» **Required action**:
Repeat verbatim only the lines from the opening of the material below through the one that contains "A struck lot".

***** Available data

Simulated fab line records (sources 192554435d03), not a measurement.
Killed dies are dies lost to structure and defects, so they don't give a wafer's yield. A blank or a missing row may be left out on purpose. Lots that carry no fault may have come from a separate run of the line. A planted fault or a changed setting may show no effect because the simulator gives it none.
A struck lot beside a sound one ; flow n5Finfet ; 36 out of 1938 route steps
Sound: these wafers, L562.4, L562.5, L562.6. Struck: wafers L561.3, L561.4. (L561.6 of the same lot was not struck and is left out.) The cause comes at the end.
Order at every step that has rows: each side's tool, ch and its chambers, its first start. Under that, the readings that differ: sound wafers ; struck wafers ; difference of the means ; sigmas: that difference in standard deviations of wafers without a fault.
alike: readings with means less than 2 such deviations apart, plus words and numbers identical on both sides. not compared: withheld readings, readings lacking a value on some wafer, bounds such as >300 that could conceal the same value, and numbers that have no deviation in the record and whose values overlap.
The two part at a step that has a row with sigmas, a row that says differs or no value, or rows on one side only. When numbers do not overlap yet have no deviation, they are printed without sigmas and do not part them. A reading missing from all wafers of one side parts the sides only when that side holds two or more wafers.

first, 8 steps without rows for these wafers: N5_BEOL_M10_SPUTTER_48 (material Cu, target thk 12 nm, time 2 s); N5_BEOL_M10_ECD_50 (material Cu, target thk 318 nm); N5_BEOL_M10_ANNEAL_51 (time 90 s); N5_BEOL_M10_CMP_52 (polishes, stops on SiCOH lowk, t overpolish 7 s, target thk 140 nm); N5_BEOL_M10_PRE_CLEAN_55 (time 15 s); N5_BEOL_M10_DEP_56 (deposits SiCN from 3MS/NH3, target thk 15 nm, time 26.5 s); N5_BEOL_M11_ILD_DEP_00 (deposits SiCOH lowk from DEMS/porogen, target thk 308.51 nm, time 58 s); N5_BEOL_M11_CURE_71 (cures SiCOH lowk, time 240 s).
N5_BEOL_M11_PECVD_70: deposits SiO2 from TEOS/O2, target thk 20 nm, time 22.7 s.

**********

» **Answer box**:
Simulated fab line records (sources 192554435d03), not a measurement.
Killed dies are dies lost to structure and defects, so they don't give a wafer's yield. A blank or a missing row may be left out on purpose. Lots that carry no fault may have come from a separate run of the line. A planted fault or a changed setting may show no effect because the simulator gives it none.
A struck lot beside a sound one ; flow n5Finfet ; 36 out of 1938 route steps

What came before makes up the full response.